══ Records supplied

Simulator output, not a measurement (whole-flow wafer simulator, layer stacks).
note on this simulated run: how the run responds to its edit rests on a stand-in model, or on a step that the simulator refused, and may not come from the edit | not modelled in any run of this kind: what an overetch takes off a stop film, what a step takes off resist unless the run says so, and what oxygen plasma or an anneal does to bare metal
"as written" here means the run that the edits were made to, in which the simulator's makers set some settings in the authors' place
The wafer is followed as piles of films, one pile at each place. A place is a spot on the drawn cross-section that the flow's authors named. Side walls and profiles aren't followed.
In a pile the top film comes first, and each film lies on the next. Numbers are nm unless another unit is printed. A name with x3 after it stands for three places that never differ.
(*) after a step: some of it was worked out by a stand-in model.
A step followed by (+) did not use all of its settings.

════

Assigned task: Print out the entire listing. Keep every line exact.

Exercise solution:
Simulator output, not a measurement (whole-flow wafer simulator, layer stacks).
note on this simulated run: how the run responds to its edit rests on a stand-in model, or on a step that the simulator refused, and may not come from the edit | not modelled in any run of this kind: what an overetch takes off a stop film, what a step takes off resist unless the run says so, and what oxygen plasma or an anneal does to bare metal
"as written" here means the run that the edits were made to, in which the simulator's makers set some settings in the authors' place
The wafer is followed as piles of films, one pile at each place. A place is a spot on the drawn cross-section that the flow's authors named. Side walls and profiles aren't followed.
In a pile the top film comes first, and each film lies on the next. Numbers are nm unless another unit is printed. A name with x3 after it stands for three places that never differ.
(*) after a step: some of it was worked out by a stand-in model.
A step followed by (+) did not use all of its settings.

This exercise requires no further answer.